» Brief
Give the data again, word for word.

» Entries supplied
###

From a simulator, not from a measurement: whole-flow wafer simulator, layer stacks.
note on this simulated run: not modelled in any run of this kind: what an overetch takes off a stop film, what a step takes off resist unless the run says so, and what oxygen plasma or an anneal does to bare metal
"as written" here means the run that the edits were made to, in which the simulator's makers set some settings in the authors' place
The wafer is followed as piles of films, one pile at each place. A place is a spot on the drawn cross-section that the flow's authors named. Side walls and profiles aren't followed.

###

» Task response
From a simulator, not from a measurement: whole-flow wafer simulator, layer stacks.
note on this simulated run: not modelled in any run of this kind: what an overetch takes off a stop film, what a step takes off resist unless the run says so, and what oxygen plasma or an anneal does to bare metal
"as written" here means the run that the edits were made to, in which the simulator's makers set some settings in the authors' place
The wafer is followed as piles of films, one pile at each place. A place is a spot on the drawn cross-section that the flow's authors named. Side walls and profiles aren't followed.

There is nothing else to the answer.